THE DATA:
################
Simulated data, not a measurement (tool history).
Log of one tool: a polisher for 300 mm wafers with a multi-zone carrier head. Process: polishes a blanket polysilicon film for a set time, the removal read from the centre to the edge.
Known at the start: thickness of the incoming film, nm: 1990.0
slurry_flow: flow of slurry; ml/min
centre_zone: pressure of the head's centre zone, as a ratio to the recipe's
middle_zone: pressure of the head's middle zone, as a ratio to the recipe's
################

WORK ORDER:
Copy out every record exactly; leave nothing out.

TASK RESPONSE:
Simulated data, not a measurement (tool history).
Log of one tool: a polisher for 300 mm wafers with a multi-zone carrier head. Process: polishes a blanket polysilicon film for a set time, the removal read from the centre to the edge.
Known at the start: thickness of the incoming film, nm: 1990.0
slurry_flow: flow of slurry; ml/min
centre_zone: pressure of the head's centre zone, as a ratio to the recipe's
middle_zone: pressure of the head's middle zone, as a ratio to the recipe's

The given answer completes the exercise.